# Work item
Restate word for word the lines that begin the listing and end with the line holding "Rule: a lot".

# Extracted material
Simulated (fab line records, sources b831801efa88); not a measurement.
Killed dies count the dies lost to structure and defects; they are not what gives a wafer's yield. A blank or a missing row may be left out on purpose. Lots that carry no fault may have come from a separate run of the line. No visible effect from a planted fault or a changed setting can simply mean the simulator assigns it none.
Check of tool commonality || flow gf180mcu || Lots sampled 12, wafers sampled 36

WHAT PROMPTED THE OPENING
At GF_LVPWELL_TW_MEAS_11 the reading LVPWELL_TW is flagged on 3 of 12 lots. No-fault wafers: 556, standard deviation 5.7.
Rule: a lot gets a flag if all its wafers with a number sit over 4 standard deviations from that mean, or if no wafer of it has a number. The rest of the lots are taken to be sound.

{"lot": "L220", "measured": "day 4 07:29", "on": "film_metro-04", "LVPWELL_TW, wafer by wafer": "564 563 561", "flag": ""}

# Written reply
Simulated (fab line records, sources b831801efa88); not a measurement.
Killed dies count the dies lost to structure and defects; they are not what gives a wafer's yield. A blank or a missing row may be left out on purpose. Lots that carry no fault may have come from a separate run of the line. No visible effect from a planted fault or a changed setting can simply mean the simulator assigns it none.
Check of tool commonality || flow gf180mcu || Lots sampled 12, wafers sampled 36

WHAT PROMPTED THE OPENING
At GF_LVPWELL_TW_MEAS_11 the reading LVPWELL_TW is flagged on 3 of 12 lots. No-fault wafers: 556, standard deviation 5.7.
Rule: a lot gets a flag if all its wafers with a number sit over 4 standard deviations from that mean, or if no wafer of it has a number. The rest of the lots are taken to be sound.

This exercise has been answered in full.